## LISTED ENTRIES
- Opening Delimiter -

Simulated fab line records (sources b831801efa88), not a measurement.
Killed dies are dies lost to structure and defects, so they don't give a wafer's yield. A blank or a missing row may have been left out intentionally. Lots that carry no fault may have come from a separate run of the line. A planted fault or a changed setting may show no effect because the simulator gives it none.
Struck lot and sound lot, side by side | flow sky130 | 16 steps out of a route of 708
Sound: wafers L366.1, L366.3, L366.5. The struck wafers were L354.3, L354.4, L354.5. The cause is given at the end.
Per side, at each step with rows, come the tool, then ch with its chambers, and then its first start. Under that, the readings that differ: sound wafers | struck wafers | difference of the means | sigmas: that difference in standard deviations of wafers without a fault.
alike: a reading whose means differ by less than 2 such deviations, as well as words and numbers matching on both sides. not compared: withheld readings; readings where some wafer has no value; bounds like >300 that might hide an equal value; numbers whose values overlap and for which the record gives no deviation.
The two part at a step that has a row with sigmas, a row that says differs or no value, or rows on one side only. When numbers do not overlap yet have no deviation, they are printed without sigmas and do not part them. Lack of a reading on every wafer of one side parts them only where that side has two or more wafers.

- Closing Delimiter -

## EXERCISE
Each record above is to be restated word for word.

## ANSWER SECTION
Simulated fab line records (sources b831801efa88), not a measurement.
Killed dies are dies lost to structure and defects, so they don't give a wafer's yield. A blank or a missing row may have been left out intentionally. Lots that carry no fault may have come from a separate run of the line. A planted fault or a changed setting may show no effect because the simulator gives it none.
Struck lot and sound lot, side by side | flow sky130 | 16 steps out of a route of 708
Sound: wafers L366.1, L366.3, L366.5. The struck wafers were L354.3, L354.4, L354.5. The cause is given at the end.
Per side, at each step with rows, come the tool, then ch with its chambers, and then its first start. Under that, the readings that differ: sound wafers | struck wafers | difference of the means | sigmas: that difference in standard deviations of wafers without a fault.
alike: a reading whose means differ by less than 2 such deviations, as well as words and numbers matching on both sides. not compared: withheld readings; readings where some wafer has no value; bounds like >300 that might hide an equal value; numbers whose values overlap and for which the record gives no deviation.
The two part at a step that has a row with sigmas, a row that says differs or no value, or rows on one side only. When numbers do not overlap yet have no deviation, they are printed without sigmas and do not part them. Lack of a reading on every wafer of one side parts them only where that side has two or more wafers.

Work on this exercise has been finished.